» Work item: In the material below, the required lines run from the one containing "written: TiN loses" through the one containing "fault: TiN loses". Copy those lines exactly, ends included, and nothing else.

++++++++++

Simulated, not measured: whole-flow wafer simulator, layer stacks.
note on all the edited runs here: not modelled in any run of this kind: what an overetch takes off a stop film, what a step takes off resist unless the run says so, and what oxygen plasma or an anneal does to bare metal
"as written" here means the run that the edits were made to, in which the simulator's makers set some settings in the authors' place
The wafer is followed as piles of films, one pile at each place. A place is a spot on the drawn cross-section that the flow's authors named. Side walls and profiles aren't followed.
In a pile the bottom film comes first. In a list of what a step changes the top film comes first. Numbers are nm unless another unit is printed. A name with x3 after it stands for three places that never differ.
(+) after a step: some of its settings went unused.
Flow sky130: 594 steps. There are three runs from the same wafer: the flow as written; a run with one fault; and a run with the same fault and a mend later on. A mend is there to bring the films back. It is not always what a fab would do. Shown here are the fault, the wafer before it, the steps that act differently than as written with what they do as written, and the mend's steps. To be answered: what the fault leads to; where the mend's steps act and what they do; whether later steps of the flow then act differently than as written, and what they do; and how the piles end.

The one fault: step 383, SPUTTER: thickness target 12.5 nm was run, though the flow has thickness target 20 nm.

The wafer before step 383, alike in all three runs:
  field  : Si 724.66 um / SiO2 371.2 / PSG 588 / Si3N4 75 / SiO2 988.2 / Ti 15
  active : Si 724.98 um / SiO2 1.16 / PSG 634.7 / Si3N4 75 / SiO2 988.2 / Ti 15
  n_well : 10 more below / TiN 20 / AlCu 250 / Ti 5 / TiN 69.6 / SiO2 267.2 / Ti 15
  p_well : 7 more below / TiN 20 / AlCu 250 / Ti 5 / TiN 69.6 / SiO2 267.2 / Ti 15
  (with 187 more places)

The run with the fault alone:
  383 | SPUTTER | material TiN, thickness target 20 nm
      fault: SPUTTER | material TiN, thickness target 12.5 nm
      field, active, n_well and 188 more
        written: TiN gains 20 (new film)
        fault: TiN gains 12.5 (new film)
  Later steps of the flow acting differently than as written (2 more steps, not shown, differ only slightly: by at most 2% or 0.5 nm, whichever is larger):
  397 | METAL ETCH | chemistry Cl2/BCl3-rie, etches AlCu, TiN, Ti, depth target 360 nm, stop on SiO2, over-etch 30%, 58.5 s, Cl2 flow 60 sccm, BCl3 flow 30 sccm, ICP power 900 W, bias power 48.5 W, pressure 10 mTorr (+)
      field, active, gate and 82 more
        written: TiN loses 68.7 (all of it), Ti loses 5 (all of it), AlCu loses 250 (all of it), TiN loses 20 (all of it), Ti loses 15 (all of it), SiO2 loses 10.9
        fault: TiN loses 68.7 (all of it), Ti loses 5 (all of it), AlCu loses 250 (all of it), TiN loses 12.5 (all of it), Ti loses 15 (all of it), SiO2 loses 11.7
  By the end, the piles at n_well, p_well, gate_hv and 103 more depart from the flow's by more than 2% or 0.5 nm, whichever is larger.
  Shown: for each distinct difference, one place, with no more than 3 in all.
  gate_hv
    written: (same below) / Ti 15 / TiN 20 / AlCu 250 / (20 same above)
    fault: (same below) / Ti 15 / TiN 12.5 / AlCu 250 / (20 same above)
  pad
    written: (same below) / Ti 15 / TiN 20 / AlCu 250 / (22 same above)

++++++++++

» Written solution:
        written: TiN loses 68.7 (all of it), Ti loses 5 (all of it), AlCu loses 250 (all of it), TiN loses 20 (all of it), Ti loses 15 (all of it), SiO2 loses 10.9
        fault: TiN loses 68.7 (all of it), Ti loses 5 (all of it), AlCu loses 250 (all of it), TiN loses 12.5 (all of it), Ti loses 15 (all of it), SiO2 loses 11.7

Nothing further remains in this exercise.